LISTED ENTRIES:
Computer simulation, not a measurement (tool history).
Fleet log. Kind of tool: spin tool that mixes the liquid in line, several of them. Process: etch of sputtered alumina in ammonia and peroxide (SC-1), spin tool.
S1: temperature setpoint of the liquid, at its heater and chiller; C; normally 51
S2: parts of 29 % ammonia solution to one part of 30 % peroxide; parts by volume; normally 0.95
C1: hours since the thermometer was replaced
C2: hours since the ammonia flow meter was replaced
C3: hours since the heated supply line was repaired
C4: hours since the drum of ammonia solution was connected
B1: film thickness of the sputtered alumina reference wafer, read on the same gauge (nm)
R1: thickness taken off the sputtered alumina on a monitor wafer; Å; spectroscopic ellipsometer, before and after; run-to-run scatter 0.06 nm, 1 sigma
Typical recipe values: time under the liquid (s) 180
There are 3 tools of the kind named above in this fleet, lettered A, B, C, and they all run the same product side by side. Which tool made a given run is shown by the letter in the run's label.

WORK REQUEST: Above are some records; copy exactly the lines from the one with "S1: temperature setpoint" through the one with "C1: hours since the thermometer was replaced", both included, and no others.

TASK ANSWER:
S1: temperature setpoint of the liquid, at its heater and chiller; C; normally 51
S2: parts of 29 % ammonia solution to one part of 30 % peroxide; parts by volume; normally 0.95
C1: hours since the thermometer was replaced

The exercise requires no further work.